§ **Data supplied**:
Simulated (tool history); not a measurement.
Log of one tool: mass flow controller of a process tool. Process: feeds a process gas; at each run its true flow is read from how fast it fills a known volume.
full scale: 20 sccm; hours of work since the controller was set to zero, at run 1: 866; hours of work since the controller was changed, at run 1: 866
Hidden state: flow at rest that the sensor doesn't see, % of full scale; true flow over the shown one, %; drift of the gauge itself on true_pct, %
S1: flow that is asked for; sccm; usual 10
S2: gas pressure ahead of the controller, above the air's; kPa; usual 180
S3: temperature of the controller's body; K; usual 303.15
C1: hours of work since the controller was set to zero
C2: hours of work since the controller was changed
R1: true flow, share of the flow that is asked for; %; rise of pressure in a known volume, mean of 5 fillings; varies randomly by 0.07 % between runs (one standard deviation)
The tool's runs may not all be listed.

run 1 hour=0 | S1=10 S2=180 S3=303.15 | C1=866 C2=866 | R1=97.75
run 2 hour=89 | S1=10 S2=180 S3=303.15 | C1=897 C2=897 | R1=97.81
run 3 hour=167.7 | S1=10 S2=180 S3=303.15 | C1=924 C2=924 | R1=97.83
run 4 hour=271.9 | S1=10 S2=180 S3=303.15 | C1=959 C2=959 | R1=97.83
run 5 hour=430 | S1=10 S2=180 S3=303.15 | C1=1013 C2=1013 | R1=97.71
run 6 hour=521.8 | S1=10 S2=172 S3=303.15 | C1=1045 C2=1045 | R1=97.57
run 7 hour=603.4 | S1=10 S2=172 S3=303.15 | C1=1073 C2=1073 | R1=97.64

§ **Action item**: What is needed is an exact copy of every record above.

§ **Task solution**:
Simulated (tool history); not a measurement.
Log of one tool: mass flow controller of a process tool. Process: feeds a process gas; at each run its true flow is read from how fast it fills a known volume.
full scale: 20 sccm; hours of work since the controller was set to zero, at run 1: 866; hours of work since the controller was changed, at run 1: 866
Hidden state: flow at rest that the sensor doesn't see, % of full scale; true flow over the shown one, %; drift of the gauge itself on true_pct, %
S1: flow that is asked for; sccm; usual 10
S2: gas pressure ahead of the controller, above the air's; kPa; usual 180
S3: temperature of the controller's body; K; usual 303.15
C1: hours of work since the controller was set to zero
C2: hours of work since the controller was changed
R1: true flow, share of the flow that is asked for; %; rise of pressure in a known volume, mean of 5 fillings; varies randomly by 0.07 % between runs (one standard deviation)
The tool's runs may not all be listed.

run 1 hour=0 | S1=10 S2=180 S3=303.15 | C1=866 C2=866 | R1=97.75
run 2 hour=89 | S1=10 S2=180 S3=303.15 | C1=897 C2=897 | R1=97.81
run 3 hour=167.7 | S1=10 S2=180 S3=303.15 | C1=924 C2=924 | R1=97.83
run 4 hour=271.9 | S1=10 S2=180 S3=303.15 | C1=959 C2=959 | R1=97.83
run 5 hour=430 | S1=10 S2=180 S3=303.15 | C1=1013 C2=1013 | R1=97.71
run 6 hour=521.8 | S1=10 S2=172 S3=303.15 | C1=1045 C2=1045 | R1=97.57
run 7 hour=603.4 | S1=10 S2=172 S3=303.15 | C1=1073 C2=1073 | R1=97.64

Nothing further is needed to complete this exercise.